_WORK TASK_: Copy the records below word for word. Stop after the line that contains "(+) following a".

_THE DATA_:
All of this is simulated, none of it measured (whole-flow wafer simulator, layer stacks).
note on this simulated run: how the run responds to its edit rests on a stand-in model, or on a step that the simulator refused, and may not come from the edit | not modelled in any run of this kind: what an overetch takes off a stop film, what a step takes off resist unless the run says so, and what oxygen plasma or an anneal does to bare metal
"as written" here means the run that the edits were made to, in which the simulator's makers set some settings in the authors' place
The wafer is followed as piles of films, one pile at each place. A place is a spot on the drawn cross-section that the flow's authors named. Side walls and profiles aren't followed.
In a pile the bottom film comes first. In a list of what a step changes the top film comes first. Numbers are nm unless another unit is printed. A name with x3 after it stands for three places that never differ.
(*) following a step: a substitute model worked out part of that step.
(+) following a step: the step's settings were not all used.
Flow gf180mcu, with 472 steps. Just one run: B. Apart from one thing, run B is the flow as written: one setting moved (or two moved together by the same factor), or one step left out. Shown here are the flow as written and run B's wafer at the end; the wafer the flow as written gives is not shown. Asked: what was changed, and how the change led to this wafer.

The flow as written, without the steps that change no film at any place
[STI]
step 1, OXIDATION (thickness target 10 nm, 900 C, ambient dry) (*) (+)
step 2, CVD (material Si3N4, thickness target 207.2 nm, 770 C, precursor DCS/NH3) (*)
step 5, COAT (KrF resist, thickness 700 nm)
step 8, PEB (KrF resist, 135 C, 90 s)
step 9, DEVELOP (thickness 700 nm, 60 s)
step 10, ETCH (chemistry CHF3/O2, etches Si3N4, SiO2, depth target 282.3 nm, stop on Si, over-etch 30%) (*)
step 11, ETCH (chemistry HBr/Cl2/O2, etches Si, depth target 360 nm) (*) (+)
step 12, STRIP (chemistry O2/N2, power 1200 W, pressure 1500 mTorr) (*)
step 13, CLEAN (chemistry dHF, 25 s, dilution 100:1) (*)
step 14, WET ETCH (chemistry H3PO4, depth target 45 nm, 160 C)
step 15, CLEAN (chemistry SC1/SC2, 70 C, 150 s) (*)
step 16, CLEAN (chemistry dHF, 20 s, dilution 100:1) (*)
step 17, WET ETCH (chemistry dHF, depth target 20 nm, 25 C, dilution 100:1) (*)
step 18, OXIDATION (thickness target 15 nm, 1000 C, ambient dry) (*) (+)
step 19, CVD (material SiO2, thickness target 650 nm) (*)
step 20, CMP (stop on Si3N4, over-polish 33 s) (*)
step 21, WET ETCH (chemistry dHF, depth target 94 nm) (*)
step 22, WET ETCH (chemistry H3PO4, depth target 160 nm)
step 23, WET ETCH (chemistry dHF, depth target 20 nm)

_ANSWER AREA_:
All of this is simulated, none of it measured (whole-flow wafer simulator, layer stacks).
note on this simulated run: how the run responds to its edit rests on a stand-in model, or on a step that the simulator refused, and may not come from the edit | not modelled in any run of this kind: what an overetch takes off a stop film, what a step takes off resist unless the run says so, and what oxygen plasma or an anneal does to bare metal
"as written" here means the run that the edits were made to, in which the simulator's makers set some settings in the authors' place
The wafer is followed as piles of films, one pile at each place. A place is a spot on the drawn cross-section that the flow's authors named. Side walls and profiles aren't followed.
In a pile the bottom film comes first. In a list of what a step changes the top film comes first. Numbers are nm unless another unit is printed. A name with x3 after it stands for three places that never differ.
(*) following a step: a substitute model worked out part of that step.
(+) following a step: the step's settings were not all used.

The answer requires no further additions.